- GIVEN DATA
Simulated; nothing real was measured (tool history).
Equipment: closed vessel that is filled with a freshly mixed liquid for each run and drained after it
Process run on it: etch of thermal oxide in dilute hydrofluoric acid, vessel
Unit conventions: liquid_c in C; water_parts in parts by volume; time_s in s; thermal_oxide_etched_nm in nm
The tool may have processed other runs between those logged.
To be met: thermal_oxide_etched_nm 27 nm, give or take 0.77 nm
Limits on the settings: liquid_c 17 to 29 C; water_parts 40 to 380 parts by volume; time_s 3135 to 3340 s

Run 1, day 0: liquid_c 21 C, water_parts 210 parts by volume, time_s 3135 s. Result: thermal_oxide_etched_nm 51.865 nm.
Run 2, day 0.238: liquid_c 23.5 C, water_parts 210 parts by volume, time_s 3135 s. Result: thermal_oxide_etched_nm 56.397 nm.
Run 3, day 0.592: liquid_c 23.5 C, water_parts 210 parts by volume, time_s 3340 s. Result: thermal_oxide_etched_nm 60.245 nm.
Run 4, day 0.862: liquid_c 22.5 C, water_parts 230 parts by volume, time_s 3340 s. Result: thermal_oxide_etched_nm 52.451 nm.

- EXERCISE
Using the entries above, return exactly the lines from the line with "Equipment: closed vessel" to the line with "Limits on the", counting both of those lines.

- EXPECTED ANSWER
Equipment: closed vessel that is filled with a freshly mixed liquid for each run and drained after it
Process run on it: etch of thermal oxide in dilute hydrofluoric acid, vessel
Unit conventions: liquid_c in C; water_parts in parts by volume; time_s in s; thermal_oxide_etched_nm in nm
The tool may have processed other runs between those logged.
To be met: thermal_oxide_etched_nm 27 nm, give or take 0.77 nm
Limits on the settings: liquid_c 17 to 29 C; water_parts 40 to 380 parts by volume; time_s 3135 to 3340 s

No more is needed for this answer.